_Excerpted records_.
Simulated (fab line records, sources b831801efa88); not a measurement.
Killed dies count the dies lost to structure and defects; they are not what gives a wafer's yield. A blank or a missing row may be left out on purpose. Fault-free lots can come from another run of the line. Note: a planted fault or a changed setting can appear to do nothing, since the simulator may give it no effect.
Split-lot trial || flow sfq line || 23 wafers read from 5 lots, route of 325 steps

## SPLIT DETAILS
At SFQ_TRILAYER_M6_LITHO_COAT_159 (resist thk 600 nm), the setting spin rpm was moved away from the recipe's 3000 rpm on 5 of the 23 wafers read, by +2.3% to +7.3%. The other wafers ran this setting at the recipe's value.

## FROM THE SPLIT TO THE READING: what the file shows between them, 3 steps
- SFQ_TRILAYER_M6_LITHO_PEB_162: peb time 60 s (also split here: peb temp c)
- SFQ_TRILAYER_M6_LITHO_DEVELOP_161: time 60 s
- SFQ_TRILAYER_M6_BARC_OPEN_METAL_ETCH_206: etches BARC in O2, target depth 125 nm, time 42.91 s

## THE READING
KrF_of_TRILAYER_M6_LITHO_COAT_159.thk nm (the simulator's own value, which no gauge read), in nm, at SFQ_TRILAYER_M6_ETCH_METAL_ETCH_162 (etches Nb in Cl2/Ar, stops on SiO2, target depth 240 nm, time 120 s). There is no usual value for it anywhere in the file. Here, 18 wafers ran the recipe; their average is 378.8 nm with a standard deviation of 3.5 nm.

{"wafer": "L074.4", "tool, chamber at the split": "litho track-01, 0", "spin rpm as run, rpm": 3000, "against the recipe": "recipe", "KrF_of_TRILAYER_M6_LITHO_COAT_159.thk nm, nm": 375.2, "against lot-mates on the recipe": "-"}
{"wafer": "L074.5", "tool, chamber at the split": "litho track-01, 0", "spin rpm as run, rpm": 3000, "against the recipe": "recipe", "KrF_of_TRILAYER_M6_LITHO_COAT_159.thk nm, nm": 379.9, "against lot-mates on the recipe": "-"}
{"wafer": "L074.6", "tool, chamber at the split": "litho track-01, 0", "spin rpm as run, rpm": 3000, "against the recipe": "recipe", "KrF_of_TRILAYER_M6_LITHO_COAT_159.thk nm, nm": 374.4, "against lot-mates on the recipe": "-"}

_Work item_. Transcribe only the lines from the beginning of the entries to the line with "Killed dies count", inclusive, exactly as written.

_Task response_.
Simulated (fab line records, sources b831801efa88); not a measurement.
Killed dies count the dies lost to structure and defects; they are not what gives a wafer's yield. A blank or a missing row may be left out on purpose. Fault-free lots can come from another run of the line. Note: a planted fault or a changed setting can appear to do nothing, since the simulator may give it no effect.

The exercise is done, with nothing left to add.